- [Work instruction]: Only the lines below from the one containing "(+) after a" to the one containing "step 10, ETCH" should be repeated, both included and unchanged.

========
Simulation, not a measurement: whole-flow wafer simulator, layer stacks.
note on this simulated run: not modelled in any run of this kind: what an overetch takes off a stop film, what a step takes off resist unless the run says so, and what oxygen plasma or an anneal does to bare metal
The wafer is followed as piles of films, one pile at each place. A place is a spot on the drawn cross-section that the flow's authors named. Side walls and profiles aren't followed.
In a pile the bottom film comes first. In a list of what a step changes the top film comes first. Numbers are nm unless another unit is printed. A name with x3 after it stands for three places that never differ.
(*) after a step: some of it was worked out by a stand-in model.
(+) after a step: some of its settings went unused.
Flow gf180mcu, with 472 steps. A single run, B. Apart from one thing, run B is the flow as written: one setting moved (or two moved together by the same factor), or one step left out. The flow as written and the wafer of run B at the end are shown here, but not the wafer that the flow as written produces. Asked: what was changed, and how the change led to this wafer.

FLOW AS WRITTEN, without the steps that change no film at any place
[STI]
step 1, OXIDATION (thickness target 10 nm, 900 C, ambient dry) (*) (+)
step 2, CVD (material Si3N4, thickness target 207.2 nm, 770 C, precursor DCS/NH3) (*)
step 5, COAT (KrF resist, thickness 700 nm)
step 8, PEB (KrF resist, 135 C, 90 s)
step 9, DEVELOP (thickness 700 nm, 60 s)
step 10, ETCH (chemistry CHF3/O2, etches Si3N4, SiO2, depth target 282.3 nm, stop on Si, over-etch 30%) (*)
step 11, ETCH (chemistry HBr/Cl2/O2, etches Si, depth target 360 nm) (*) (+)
========

- [Solution]:
(+) after a step: some of its settings went unused.
Flow gf180mcu, with 472 steps. A single run, B. Apart from one thing, run B is the flow as written: one setting moved (or two moved together by the same factor), or one step left out. The flow as written and the wafer of run B at the end are shown here, but not the wafer that the flow as written produces. Asked: what was changed, and how the change led to this wafer.

FLOW AS WRITTEN, without the steps that change no film at any place
[STI]
step 1, OXIDATION (thickness target 10 nm, 900 C, ambient dry) (*) (+)
step 2, CVD (material Si3N4, thickness target 207.2 nm, 770 C, precursor DCS/NH3) (*)
step 5, COAT (KrF resist, thickness 700 nm)
step 8, PEB (KrF resist, 135 C, 90 s)
step 9, DEVELOP (thickness 700 nm, 60 s)
step 10, ETCH (chemistry CHF3/O2, etches Si3N4, SiO2, depth target 282.3 nm, stop on Si, over-etch 30%) (*)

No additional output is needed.